Output all records exactly.

Data listing
______

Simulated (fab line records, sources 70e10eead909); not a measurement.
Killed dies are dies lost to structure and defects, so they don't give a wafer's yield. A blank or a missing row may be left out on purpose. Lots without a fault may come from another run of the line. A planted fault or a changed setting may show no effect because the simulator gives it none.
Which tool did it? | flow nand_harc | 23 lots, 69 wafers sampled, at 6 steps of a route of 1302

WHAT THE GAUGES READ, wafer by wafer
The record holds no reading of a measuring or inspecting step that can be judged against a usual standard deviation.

______

Written reply
Simulated (fab line records, sources 70e10eead909); not a measurement.
Killed dies are dies lost to structure and defects, so they don't give a wafer's yield. A blank or a missing row may be left out on purpose. Lots without a fault may come from another run of the line. A planted fault or a changed setting may show no effect because the simulator gives it none.
Which tool did it? | flow nand_harc | 23 lots, 69 wafers sampled, at 6 steps of a route of 1302

WHAT THE GAUGES READ, wafer by wafer
The record holds no reading of a measuring or inspecting step that can be judged against a usual standard deviation.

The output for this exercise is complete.